◆ **Work instruction**
Type every record exactly as it appears.

****************

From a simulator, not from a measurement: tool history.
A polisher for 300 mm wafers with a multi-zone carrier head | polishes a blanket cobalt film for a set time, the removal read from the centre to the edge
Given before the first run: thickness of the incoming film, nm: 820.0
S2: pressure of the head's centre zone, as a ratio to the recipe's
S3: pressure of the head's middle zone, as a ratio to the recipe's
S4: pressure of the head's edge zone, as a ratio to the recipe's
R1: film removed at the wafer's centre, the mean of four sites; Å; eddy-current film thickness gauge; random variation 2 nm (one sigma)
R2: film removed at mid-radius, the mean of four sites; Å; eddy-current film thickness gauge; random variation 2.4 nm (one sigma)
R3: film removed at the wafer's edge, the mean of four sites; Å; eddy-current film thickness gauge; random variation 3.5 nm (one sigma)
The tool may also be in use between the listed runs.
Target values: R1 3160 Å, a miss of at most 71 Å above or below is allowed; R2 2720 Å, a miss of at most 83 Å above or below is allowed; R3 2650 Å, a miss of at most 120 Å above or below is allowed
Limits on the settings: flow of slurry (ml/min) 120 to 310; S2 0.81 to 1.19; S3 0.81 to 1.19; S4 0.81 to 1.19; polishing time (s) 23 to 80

****************

◆ **Answer box**
From a simulator, not from a measurement: tool history.
A polisher for 300 mm wafers with a multi-zone carrier head | polishes a blanket cobalt film for a set time, the removal read from the centre to the edge
Given before the first run: thickness of the incoming film, nm: 820.0
S2: pressure of the head's centre zone, as a ratio to the recipe's
S3: pressure of the head's middle zone, as a ratio to the recipe's
S4: pressure of the head's edge zone, as a ratio to the recipe's
R1: film removed at the wafer's centre, the mean of four sites; Å; eddy-current film thickness gauge; random variation 2 nm (one sigma)
R2: film removed at mid-radius, the mean of four sites; Å; eddy-current film thickness gauge; random variation 2.4 nm (one sigma)
R3: film removed at the wafer's edge, the mean of four sites; Å; eddy-current film thickness gauge; random variation 3.5 nm (one sigma)
The tool may also be in use between the listed runs.
Target values: R1 3160 Å, a miss of at most 71 Å above or below is allowed; R2 2720 Å, a miss of at most 83 Å above or below is allowed; R3 2650 Å, a miss of at most 120 Å above or below is allowed
Limits on the settings: flow of slurry (ml/min) 120 to 310; S2 0.81 to 1.19; S3 0.81 to 1.19; S4 0.81 to 1.19; polishing time (s) 23 to 80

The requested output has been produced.